## Listed records
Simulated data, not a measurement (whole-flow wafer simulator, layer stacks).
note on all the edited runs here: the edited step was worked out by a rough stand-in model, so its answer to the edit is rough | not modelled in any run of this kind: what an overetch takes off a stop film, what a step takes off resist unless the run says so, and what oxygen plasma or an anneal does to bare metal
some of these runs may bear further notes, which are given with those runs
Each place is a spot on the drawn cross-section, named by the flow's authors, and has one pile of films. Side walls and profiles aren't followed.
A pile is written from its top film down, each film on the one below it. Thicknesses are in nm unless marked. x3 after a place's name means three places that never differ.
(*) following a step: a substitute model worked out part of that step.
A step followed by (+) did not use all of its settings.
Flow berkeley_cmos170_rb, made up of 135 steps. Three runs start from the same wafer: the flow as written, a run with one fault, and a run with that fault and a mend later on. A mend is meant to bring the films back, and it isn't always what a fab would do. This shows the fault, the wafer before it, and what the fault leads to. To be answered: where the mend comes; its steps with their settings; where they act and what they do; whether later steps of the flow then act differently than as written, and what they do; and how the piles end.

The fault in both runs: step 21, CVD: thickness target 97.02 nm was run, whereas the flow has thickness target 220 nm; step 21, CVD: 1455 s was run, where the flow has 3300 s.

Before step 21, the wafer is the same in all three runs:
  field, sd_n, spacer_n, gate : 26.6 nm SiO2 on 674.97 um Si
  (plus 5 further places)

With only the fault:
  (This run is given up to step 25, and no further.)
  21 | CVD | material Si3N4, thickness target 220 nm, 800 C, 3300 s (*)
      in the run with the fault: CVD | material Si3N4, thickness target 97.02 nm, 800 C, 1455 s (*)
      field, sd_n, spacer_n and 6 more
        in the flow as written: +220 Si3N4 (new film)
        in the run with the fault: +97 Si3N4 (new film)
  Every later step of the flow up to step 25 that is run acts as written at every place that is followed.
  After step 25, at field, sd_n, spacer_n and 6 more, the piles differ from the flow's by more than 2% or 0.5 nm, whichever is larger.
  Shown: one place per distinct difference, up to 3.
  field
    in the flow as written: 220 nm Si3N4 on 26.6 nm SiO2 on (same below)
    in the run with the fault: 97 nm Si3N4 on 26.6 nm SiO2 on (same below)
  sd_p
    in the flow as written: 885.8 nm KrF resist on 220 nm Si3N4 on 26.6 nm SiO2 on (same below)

## Work request
A verbatim transcription is needed of the lines above, starting at the line with "A pile is written" and ending at the line with "A step followed", both included, and of nothing else.

## Written answer
A pile is written from its top film down, each film on the one below it. Thicknesses are in nm unless marked. x3 after a place's name means three places that never differ.
(*) following a step: a substitute model worked out part of that step.
A step followed by (+) did not use all of its settings.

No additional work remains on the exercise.